Requirement » For the listing below, print exactly the lines from the line with "18) CMP (height nm 10)" to the line with "24) CONFORMAL_DEP (material TiN; thk nm 5)", both included, and nothing beyond them.

Extracted material »
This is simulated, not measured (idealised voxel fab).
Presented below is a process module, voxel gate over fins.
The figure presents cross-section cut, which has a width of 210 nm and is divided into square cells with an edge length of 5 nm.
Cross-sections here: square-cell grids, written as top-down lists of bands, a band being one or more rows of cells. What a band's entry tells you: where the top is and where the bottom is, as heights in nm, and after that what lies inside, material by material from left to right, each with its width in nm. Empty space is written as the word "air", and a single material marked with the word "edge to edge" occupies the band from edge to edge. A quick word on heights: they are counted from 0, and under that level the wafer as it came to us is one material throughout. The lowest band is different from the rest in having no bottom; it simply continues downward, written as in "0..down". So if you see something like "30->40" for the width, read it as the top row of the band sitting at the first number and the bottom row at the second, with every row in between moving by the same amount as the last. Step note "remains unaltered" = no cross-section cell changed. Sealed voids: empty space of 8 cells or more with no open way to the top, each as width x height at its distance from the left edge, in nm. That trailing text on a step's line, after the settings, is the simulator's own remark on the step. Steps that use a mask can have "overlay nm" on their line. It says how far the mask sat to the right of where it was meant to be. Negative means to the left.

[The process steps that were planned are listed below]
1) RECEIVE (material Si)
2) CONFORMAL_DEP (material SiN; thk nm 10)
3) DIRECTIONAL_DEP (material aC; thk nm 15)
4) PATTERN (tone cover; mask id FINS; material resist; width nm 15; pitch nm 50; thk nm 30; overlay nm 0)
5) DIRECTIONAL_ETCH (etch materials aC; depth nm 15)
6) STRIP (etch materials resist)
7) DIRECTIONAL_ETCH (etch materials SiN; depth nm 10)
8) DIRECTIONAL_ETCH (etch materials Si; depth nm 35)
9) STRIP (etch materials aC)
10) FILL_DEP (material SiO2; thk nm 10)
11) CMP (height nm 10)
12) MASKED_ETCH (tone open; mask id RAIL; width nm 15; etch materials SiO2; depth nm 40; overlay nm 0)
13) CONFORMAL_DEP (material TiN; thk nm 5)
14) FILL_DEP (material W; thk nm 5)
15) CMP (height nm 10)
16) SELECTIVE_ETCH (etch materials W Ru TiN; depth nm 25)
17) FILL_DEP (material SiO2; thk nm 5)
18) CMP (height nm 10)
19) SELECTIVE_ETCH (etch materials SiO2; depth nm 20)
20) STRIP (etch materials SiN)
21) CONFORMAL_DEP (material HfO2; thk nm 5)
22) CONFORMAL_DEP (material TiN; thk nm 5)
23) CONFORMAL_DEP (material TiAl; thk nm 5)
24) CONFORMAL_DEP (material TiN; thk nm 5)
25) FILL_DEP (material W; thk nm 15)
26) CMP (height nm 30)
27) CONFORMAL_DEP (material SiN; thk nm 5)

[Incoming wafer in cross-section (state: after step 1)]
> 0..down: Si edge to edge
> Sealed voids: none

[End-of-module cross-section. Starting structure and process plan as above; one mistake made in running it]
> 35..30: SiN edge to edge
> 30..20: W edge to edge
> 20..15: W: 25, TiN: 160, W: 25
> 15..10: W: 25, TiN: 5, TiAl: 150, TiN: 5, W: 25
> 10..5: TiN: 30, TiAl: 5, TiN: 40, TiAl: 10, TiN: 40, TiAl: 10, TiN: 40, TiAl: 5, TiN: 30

Exercise output »
18) CMP (height nm 10)
19) SELECTIVE_ETCH (etch materials SiO2; depth nm 20)
20) STRIP (etch materials SiN)
21) CONFORMAL_DEP (material HfO2; thk nm 5)
22) CONFORMAL_DEP (material TiN; thk nm 5)
23) CONFORMAL_DEP (material TiAl; thk nm 5)
24) CONFORMAL_DEP (material TiN; thk nm 5)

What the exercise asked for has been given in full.